====== Given entries
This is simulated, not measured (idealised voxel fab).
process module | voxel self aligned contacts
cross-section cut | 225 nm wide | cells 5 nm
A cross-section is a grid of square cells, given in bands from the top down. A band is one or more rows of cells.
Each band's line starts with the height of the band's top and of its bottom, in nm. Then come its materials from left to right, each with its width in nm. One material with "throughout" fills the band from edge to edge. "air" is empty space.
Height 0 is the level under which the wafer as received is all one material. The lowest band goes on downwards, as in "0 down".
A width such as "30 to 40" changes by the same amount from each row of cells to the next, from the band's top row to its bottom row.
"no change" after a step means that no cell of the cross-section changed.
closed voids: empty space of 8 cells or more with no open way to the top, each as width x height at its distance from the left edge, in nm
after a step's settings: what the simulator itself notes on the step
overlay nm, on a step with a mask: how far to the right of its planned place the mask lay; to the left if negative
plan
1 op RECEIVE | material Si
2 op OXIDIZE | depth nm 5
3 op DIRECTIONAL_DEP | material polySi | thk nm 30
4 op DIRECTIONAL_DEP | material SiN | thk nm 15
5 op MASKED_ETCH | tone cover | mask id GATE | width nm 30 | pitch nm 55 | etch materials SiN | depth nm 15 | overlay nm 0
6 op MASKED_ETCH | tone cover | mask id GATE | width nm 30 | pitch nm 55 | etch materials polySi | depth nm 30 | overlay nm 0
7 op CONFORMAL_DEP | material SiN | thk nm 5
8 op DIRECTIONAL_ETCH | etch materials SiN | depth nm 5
============

Assigned task.
Write out a verbatim copy of the data, beginning with its first line and ending with the line that contains "A cross-section is".

Result.
This is simulated, not measured (idealised voxel fab).
process module | voxel self aligned contacts
cross-section cut | 225 nm wide | cells 5 nm
A cross-section is a grid of square cells, given in bands from the top down. A band is one or more rows of cells.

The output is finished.